▬▬▬▬▬▬

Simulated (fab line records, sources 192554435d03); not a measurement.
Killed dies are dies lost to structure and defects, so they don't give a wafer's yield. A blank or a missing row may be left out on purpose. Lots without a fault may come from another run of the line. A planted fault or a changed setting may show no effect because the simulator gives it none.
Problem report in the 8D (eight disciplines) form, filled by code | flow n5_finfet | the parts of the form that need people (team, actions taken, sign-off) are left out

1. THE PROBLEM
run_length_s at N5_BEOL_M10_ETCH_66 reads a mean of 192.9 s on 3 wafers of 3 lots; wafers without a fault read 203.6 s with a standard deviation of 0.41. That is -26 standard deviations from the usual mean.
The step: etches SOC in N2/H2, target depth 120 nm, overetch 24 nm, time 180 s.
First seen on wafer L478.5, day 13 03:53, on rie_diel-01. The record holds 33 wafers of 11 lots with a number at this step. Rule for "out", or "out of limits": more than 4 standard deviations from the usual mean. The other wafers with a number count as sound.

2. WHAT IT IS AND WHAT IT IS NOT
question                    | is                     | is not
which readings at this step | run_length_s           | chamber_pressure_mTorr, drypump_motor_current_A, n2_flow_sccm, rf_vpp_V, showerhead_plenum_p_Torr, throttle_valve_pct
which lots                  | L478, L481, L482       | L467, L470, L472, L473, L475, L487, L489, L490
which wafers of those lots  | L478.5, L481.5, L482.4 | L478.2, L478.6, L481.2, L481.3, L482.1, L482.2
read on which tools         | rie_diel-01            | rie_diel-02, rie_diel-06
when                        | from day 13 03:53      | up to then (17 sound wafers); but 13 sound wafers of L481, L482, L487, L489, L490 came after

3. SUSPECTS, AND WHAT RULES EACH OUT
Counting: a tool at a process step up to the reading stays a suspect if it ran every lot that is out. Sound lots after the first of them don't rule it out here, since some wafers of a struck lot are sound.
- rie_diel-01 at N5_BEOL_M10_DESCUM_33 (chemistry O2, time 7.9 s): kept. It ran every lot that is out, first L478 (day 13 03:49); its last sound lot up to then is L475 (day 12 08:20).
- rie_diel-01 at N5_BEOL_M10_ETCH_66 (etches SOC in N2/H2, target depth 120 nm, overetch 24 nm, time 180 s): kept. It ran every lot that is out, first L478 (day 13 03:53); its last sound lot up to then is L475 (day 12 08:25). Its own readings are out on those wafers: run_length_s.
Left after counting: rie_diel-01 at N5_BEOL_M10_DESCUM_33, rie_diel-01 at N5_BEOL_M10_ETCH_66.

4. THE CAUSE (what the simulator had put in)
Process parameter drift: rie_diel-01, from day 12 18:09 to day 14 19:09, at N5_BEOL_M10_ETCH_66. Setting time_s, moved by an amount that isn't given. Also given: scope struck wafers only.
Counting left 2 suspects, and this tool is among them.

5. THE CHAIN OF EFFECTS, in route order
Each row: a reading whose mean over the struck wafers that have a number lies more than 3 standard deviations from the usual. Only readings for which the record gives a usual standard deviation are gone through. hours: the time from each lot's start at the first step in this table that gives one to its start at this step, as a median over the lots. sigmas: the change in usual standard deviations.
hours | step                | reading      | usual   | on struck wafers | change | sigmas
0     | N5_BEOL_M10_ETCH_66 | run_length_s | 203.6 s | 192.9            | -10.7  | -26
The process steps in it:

▬▬▬▬▬▬

Output, from the data above, the lines from the line with "Counting left 2" to the line with "5. THE CHAIN OF EFFECTS, in route order" exactly as they stand, both ends included and nothing else.

Counting left 2 suspects, and this tool is among them.

5. THE CHAIN OF EFFECTS, in route order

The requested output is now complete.